GIVEN INFORMATION ▸
──────────

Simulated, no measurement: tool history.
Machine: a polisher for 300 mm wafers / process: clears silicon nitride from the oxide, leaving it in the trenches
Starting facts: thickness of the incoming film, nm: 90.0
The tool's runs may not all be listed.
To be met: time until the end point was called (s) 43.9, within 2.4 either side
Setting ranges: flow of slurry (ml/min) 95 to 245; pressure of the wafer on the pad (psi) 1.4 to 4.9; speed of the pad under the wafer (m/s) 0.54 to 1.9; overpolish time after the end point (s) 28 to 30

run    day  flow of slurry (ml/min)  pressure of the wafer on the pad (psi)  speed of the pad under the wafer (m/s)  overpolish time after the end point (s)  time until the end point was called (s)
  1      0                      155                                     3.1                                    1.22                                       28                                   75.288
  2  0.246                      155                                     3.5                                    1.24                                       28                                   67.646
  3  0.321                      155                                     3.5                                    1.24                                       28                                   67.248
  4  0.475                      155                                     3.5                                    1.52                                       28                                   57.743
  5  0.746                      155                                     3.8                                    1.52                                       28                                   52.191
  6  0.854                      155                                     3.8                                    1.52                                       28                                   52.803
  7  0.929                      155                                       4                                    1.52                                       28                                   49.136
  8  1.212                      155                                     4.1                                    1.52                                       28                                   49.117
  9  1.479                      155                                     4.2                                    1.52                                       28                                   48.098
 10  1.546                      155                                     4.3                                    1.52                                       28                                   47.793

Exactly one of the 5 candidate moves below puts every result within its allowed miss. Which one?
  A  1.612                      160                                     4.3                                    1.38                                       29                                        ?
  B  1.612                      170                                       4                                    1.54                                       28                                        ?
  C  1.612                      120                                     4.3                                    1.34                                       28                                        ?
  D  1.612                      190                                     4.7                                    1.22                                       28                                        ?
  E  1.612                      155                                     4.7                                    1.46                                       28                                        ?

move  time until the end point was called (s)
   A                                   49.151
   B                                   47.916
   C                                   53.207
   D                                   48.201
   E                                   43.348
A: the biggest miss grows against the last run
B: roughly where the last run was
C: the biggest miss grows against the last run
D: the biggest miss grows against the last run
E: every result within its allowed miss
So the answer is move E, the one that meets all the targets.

──────────

REQUIRED ACTION ▸ Which lines run from the first of the listing to the line containing "The tool's runs may not all be listed."? Reproduce those exactly, both ends included.

TASK RESULT ▸
Simulated, no measurement: tool history.
Machine: a polisher for 300 mm wafers / process: clears silicon nitride from the oxide, leaving it in the trenches
Starting facts: thickness of the incoming film, nm: 90.0
The tool's runs may not all be listed.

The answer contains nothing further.